* [Data provided]:
<<<<
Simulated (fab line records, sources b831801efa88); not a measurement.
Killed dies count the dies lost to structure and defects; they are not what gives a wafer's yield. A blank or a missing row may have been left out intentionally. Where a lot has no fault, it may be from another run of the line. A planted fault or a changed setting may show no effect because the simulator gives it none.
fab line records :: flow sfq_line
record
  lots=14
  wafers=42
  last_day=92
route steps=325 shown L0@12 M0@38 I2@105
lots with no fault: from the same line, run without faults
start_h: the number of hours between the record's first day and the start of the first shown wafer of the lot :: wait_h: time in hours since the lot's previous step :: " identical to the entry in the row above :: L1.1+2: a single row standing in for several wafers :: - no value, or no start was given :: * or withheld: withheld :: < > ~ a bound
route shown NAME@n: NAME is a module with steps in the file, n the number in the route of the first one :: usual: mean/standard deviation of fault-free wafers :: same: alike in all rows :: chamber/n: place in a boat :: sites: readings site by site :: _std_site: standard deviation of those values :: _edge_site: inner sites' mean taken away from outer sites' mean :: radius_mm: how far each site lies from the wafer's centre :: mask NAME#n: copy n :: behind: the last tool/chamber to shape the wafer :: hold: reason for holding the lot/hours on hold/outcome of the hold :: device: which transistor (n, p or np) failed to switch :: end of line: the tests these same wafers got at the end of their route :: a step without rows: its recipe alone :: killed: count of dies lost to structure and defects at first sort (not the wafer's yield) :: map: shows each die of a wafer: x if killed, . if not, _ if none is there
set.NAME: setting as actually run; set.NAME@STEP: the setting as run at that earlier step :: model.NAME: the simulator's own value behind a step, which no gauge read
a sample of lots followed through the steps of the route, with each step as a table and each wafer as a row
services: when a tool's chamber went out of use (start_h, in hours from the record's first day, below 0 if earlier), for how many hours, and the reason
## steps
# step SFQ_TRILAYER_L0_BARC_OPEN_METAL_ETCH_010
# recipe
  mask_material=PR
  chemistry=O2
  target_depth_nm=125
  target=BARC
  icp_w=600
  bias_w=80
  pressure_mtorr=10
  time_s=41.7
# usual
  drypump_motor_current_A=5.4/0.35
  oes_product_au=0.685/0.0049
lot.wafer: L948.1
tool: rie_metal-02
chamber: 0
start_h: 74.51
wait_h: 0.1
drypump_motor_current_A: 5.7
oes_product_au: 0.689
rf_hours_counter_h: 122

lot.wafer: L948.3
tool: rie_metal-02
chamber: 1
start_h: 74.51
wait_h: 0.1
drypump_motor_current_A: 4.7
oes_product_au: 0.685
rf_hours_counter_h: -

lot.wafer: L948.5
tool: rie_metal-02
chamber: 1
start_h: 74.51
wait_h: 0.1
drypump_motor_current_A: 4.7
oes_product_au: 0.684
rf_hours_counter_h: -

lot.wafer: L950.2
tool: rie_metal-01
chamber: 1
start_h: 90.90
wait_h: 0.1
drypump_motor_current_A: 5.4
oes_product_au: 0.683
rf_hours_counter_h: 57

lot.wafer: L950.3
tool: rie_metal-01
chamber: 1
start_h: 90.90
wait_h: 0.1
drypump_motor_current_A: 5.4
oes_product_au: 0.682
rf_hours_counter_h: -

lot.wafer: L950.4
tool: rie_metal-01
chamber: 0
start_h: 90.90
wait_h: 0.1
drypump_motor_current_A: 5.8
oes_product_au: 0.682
>>>>

* [Assigned task]:
Beginning with the line containing "time_s=41.7" and ending with the line containing "drypump_motor_current_A: 5.8", extract those lines exactly from the listing above, and only those.

* [Task answer]:
  time_s=41.7
# usual
  drypump_motor_current_A=5.4/0.35
  oes_product_au=0.685/0.0049
lot.wafer: L948.1
tool: rie_metal-02
chamber: 0
start_h: 74.51
wait_h: 0.1
drypump_motor_current_A: 5.7
oes_product_au: 0.689
rf_hours_counter_h: 122

lot.wafer: L948.3
tool: rie_metal-02
chamber: 1
start_h: 74.51
wait_h: 0.1
drypump_motor_current_A: 4.7
oes_product_au: 0.685
rf_hours_counter_h: -

lot.wafer: L948.5
tool: rie_metal-02
chamber: 1
start_h: 74.51
wait_h: 0.1
drypump_motor_current_A: 4.7
oes_product_au: 0.684
rf_hours_counter_h: -

lot.wafer: L950.2
tool: rie_metal-01
chamber: 1
start_h: 90.90
wait_h: 0.1
drypump_motor_current_A: 5.4
oes_product_au: 0.683
rf_hours_counter_h: 57

lot.wafer: L950.3
tool: rie_metal-01
chamber: 1
start_h: 90.90
wait_h: 0.1
drypump_motor_current_A: 5.4
oes_product_au: 0.682
rf_hours_counter_h: -

lot.wafer: L950.4
tool: rie_metal-01
chamber: 0
start_h: 90.90
wait_h: 0.1
drypump_motor_current_A: 5.8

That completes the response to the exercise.